WORK TASK: Return, exactly as written, every line from the first line of the data below through the line that contains "A step followed".

[[ INFORMATION SHOWN open ]]

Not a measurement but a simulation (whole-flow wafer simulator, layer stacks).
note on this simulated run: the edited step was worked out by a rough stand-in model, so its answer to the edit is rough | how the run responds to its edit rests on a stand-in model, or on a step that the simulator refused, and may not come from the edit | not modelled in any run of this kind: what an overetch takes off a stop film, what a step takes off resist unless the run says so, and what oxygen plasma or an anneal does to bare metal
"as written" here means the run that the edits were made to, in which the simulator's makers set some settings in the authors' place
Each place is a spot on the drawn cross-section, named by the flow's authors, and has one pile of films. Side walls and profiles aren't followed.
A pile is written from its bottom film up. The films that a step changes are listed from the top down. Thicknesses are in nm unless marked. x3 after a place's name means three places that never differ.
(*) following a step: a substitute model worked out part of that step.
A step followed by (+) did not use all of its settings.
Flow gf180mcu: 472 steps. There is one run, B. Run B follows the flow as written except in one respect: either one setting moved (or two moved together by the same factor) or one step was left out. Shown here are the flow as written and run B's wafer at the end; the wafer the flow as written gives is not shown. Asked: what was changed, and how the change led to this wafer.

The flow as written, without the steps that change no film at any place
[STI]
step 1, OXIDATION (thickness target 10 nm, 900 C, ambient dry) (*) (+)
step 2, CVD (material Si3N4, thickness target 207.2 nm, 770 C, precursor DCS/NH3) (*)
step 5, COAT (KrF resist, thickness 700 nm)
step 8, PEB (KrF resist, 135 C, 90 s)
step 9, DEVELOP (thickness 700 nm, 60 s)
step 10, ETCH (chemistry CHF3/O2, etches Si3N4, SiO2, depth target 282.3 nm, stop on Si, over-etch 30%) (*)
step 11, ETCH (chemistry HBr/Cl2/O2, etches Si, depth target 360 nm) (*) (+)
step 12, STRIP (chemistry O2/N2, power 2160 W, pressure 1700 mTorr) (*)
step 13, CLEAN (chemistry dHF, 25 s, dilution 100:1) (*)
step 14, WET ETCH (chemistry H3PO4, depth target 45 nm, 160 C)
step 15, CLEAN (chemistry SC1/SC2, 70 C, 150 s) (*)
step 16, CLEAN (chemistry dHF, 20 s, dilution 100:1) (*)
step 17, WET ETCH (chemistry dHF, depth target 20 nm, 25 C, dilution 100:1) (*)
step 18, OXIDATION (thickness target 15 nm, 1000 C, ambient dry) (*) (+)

[[ INFORMATION SHOWN closed ]]

SOLUTION:
Not a measurement but a simulation (whole-flow wafer simulator, layer stacks).
note on this simulated run: the edited step was worked out by a rough stand-in model, so its answer to the edit is rough | how the run responds to its edit rests on a stand-in model, or on a step that the simulator refused, and may not come from the edit | not modelled in any run of this kind: what an overetch takes off a stop film, what a step takes off resist unless the run says so, and what oxygen plasma or an anneal does to bare metal
"as written" here means the run that the edits were made to, in which the simulator's makers set some settings in the authors' place
Each place is a spot on the drawn cross-section, named by the flow's authors, and has one pile of films. Side walls and profiles aren't followed.
A pile is written from its bottom film up. The films that a step changes are listed from the top down. Thicknesses are in nm unless marked. x3 after a place's name means three places that never differ.
(*) following a step: a substitute model worked out part of that step.
A step followed by (+) did not use all of its settings.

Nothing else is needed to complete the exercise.